......

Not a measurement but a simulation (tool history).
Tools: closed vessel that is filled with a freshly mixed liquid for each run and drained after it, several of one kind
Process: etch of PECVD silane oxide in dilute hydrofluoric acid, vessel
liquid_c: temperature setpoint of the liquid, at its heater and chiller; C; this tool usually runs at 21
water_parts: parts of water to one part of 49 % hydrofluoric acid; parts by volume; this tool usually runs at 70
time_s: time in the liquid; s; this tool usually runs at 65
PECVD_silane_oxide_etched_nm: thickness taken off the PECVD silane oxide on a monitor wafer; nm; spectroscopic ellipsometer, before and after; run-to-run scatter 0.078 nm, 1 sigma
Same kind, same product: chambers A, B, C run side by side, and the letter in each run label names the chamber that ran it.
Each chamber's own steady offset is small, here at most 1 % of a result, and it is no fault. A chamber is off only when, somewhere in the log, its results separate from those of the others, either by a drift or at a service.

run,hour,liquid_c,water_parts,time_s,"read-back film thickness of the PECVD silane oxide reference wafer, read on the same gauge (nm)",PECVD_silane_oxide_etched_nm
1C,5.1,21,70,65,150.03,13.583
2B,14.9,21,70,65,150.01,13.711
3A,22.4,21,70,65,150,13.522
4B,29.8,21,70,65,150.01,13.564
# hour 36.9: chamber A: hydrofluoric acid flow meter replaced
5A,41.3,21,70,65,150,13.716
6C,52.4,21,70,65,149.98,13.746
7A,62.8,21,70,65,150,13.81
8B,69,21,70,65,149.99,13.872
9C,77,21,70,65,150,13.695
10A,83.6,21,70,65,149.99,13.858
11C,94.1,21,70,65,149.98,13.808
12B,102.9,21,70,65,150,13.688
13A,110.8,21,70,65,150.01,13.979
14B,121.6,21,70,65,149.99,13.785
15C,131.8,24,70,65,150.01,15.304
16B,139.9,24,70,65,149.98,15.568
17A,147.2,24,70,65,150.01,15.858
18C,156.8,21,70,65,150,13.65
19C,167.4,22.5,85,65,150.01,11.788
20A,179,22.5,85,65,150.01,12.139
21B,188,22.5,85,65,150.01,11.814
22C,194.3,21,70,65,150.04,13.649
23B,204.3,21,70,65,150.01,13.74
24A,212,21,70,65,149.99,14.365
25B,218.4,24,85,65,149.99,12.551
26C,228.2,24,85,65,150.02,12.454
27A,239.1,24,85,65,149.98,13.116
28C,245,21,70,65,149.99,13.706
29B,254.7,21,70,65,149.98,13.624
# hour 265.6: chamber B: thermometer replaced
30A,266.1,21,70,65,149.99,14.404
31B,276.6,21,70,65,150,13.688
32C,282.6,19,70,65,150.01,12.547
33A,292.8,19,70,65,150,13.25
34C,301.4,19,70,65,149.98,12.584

......

Taking the entries above, print exactly the lines starting at the line with "24A,212,21,70,65,149.99,14.365" and ending at the line with "33A,292.8,19,70,65,150,13.25", both included.

■ **TASK SOLUTION**:
24A,212,21,70,65,149.99,14.365
25B,218.4,24,85,65,149.99,12.551
26C,228.2,24,85,65,150.02,12.454
27A,239.1,24,85,65,149.98,13.116
28C,245,21,70,65,149.99,13.706
29B,254.7,21,70,65,149.98,13.624
# hour 265.6: chamber B: thermometer replaced
30A,266.1,21,70,65,149.99,14.404
31B,276.6,21,70,65,150,13.688
32C,282.6,19,70,65,150.01,12.547
33A,292.8,19,70,65,150,13.25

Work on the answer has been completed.